┄┄┄┄┄┄┄┄┄┄┄┄┄┄┄┄┄┄┄┄

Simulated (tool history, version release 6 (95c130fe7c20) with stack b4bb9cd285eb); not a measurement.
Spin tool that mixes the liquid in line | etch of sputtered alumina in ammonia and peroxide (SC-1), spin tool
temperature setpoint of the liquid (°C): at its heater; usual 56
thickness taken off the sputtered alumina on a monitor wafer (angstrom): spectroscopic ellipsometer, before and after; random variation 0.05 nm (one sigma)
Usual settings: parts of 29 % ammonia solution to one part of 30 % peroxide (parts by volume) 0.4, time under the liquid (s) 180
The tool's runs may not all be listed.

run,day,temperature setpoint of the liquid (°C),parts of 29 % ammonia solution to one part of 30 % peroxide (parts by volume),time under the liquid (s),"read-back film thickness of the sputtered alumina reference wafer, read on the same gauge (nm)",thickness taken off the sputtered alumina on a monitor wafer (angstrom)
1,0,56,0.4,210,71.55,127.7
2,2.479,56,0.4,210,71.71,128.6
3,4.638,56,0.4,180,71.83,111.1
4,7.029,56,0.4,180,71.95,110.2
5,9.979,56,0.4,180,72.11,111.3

┄┄┄┄┄┄┄┄┄┄┄┄┄┄┄┄┄┄┄┄

Work order:
All of the data shown above should be printed exactly as given.

Answer area:
Simulated (tool history, version release 6 (95c130fe7c20) with stack b4bb9cd285eb); not a measurement.
Spin tool that mixes the liquid in line | etch of sputtered alumina in ammonia and peroxide (SC-1), spin tool
temperature setpoint of the liquid (°C): at its heater; usual 56
thickness taken off the sputtered alumina on a monitor wafer (angstrom): spectroscopic ellipsometer, before and after; random variation 0.05 nm (one sigma)
Usual settings: parts of 29 % ammonia solution to one part of 30 % peroxide (parts by volume) 0.4, time under the liquid (s) 180
The tool's runs may not all be listed.

run,day,temperature setpoint of the liquid (°C),parts of 29 % ammonia solution to one part of 30 % peroxide (parts by volume),time under the liquid (s),"read-back film thickness of the sputtered alumina reference wafer, read on the same gauge (nm)",thickness taken off the sputtered alumina on a monitor wafer (angstrom)
1,0,56,0.4,210,71.55,127.7
2,2.479,56,0.4,210,71.71,128.6
3,4.638,56,0.4,180,71.83,111.1
4,7.029,56,0.4,180,71.95,110.2
5,9.979,56,0.4,180,72.11,111.3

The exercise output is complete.